=== Work item ===
Output the full listing exactly.

──────
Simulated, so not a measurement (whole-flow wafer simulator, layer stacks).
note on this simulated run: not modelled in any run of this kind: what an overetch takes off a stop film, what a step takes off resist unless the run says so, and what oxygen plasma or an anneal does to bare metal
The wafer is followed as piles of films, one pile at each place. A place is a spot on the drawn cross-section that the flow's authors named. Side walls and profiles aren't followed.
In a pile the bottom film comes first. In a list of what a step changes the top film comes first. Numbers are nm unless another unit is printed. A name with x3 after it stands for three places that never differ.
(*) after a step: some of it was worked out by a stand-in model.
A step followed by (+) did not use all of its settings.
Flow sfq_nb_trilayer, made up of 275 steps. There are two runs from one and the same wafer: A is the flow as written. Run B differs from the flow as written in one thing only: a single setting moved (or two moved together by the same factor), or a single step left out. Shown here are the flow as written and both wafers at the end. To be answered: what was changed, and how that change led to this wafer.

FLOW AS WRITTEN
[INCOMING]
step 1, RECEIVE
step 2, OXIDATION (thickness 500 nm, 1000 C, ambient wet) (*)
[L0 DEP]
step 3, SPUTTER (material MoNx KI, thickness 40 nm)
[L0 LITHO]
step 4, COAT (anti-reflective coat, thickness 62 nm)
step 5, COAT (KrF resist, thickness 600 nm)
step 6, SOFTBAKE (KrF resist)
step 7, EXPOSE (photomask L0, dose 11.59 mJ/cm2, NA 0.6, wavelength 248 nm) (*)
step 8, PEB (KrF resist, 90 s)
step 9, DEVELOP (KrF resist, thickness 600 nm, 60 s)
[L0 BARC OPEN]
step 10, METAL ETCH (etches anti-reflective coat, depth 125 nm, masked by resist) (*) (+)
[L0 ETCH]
──────

=== Task answer ===
Simulated, so not a measurement (whole-flow wafer simulator, layer stacks).
note on this simulated run: not modelled in any run of this kind: what an overetch takes off a stop film, what a step takes off resist unless the run says so, and what oxygen plasma or an anneal does to bare metal
The wafer is followed as piles of films, one pile at each place. A place is a spot on the drawn cross-section that the flow's authors named. Side walls and profiles aren't followed.
In a pile the bottom film comes first. In a list of what a step changes the top film comes first. Numbers are nm unless another unit is printed. A name with x3 after it stands for three places that never differ.
(*) after a step: some of it was worked out by a stand-in model.
A step followed by (+) did not use all of its settings.
Flow sfq_nb_trilayer, made up of 275 steps. There are two runs from one and the same wafer: A is the flow as written. Run B differs from the flow as written in one thing only: a single setting moved (or two moved together by the same factor), or a single step left out. Shown here are the flow as written and both wafers at the end. To be answered: what was changed, and how that change led to this wafer.

FLOW AS WRITTEN
[INCOMING]
step 1, RECEIVE
step 2, OXIDATION (thickness 500 nm, 1000 C, ambient wet) (*)
[L0 DEP]
step 3, SPUTTER (material MoNx KI, thickness 40 nm)
[L0 LITHO]
step 4, COAT (anti-reflective coat, thickness 62 nm)
step 5, COAT (KrF resist, thickness 600 nm)
step 6, SOFTBAKE (KrF resist)
step 7, EXPOSE (photomask L0, dose 11.59 mJ/cm2, NA 0.6, wavelength 248 nm) (*)
step 8, PEB (KrF resist, 90 s)
step 9, DEVELOP (KrF resist, thickness 600 nm, 60 s)
[L0 BARC OPEN]
step 10, METAL ETCH (etches anti-reflective coat, depth 125 nm, masked by resist) (*) (+)
[L0 ETCH]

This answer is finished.